▸ **Assigned task**
For this task, retype the records below exactly.

Start of Information supplied

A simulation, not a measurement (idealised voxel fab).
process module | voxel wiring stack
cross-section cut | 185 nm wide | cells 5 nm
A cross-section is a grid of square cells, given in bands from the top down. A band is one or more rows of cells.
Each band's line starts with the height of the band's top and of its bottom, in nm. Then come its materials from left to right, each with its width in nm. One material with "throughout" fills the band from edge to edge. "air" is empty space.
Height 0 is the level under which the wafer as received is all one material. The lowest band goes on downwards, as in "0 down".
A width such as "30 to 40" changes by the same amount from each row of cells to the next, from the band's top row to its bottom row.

End of Information supplied

▸ **Expected answer**
A simulation, not a measurement (idealised voxel fab).
process module | voxel wiring stack
cross-section cut | 185 nm wide | cells 5 nm
A cross-section is a grid of square cells, given in bands from the top down. A band is one or more rows of cells.
Each band's line starts with the height of the band's top and of its bottom, in nm. Then come its materials from left to right, each with its width in nm. One material with "throughout" fills the band from edge to edge. "air" is empty space.
Height 0 is the level under which the wafer as received is all one material. The lowest band goes on downwards, as in "0 down".
A width such as "30 to 40" changes by the same amount from each row of cells to the next, from the band's top row to its bottom row.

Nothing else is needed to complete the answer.